Excerpted records:
_ _ _

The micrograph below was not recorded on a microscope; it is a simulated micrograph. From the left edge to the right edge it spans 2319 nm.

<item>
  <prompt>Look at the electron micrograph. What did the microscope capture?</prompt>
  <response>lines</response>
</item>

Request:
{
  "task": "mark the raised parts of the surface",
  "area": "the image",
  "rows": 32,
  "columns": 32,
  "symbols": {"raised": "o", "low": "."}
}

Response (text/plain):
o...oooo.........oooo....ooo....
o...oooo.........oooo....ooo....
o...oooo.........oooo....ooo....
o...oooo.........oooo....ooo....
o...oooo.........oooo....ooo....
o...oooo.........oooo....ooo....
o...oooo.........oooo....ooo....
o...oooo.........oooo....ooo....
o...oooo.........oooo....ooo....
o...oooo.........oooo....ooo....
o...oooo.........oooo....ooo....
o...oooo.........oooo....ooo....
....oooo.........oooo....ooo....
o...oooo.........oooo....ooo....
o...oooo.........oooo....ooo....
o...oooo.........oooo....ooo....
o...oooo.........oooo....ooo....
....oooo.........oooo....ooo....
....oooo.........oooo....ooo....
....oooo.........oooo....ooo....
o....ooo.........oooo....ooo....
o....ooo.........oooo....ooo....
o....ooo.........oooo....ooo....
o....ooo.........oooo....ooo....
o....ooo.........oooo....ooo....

_ _ _

Activity: Beginning with the very first line of the records above, please retype each line through the one that has "<prompt>Look at the", and add nothing.

Your response:
The micrograph below was not recorded on a microscope; it is a simulated micrograph. From the left edge to the right edge it spans 2319 nm.

<item>
  <prompt>Look at the electron micrograph. What did the microscope capture?</prompt>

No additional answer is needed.